SUPPLIED ENTRIES.
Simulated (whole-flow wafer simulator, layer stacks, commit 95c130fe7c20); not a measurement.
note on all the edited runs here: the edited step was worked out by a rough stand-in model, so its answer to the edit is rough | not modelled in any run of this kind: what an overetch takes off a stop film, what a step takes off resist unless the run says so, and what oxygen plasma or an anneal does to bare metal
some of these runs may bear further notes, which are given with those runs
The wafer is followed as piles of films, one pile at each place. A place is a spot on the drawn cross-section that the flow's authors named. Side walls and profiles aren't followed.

WORK INSTRUCTION.
From the records above, extract everything verbatim.

WORKED SOLUTION.
Simulated (whole-flow wafer simulator, layer stacks, commit 95c130fe7c20); not a measurement.
note on all the edited runs here: the edited step was worked out by a rough stand-in model, so its answer to the edit is rough | not modelled in any run of this kind: what an overetch takes off a stop film, what a step takes off resist unless the run says so, and what oxygen plasma or an anneal does to bare metal
some of these runs may bear further notes, which are given with those runs
The wafer is followed as piles of films, one pile at each place. A place is a spot on the drawn cross-section that the flow's authors named. Side walls and profiles aren't followed.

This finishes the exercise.